▸ SUPPLIED RECORDS
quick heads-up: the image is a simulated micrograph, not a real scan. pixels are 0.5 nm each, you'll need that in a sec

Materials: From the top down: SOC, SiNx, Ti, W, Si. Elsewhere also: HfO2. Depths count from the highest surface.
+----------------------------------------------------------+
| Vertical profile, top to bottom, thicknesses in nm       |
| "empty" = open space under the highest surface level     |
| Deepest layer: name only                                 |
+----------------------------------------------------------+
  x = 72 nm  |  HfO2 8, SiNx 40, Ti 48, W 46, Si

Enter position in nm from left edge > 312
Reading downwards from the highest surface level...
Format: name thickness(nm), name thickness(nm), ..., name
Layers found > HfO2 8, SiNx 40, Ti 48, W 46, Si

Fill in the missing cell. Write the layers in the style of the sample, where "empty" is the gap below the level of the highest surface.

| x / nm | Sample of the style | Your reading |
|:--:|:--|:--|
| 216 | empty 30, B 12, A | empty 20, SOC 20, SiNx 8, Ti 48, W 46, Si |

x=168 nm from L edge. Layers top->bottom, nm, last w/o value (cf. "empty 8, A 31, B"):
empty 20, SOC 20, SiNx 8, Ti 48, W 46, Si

▸ ASSIGNED TASK
Output must consist only of the listing's lines from the first through the line with "x=168 nm from", reproduced word for word.

▸ TASK ANSWER
quick heads-up: the image is a simulated micrograph, not a real scan. pixels are 0.5 nm each, you'll need that in a sec

Materials: From the top down: SOC, SiNx, Ti, W, Si. Elsewhere also: HfO2. Depths count from the highest surface.
+----------------------------------------------------------+
| Vertical profile, top to bottom, thicknesses in nm       |
| "empty" = open space under the highest surface level     |
| Deepest layer: name only                                 |
+----------------------------------------------------------+
  x = 72 nm  |  HfO2 8, SiNx 40, Ti 48, W 46, Si

Enter position in nm from left edge > 312
Reading downwards from the highest surface level...
Format: name thickness(nm), name thickness(nm), ..., name
Layers found > HfO2 8, SiNx 40, Ti 48, W 46, Si

Fill in the missing cell. Write the layers in the style of the sample, where "empty" is the gap below the level of the highest surface.

| x / nm | Sample of the style | Your reading |
|:--:|:--|:--|
| 216 | empty 30, B 12, A | empty 20, SOC 20, SiNx 8, Ti 48, W 46, Si |

x=168 nm from L edge. Layers top->bottom, nm, last w/o value (cf. "empty 8, A 31, B"):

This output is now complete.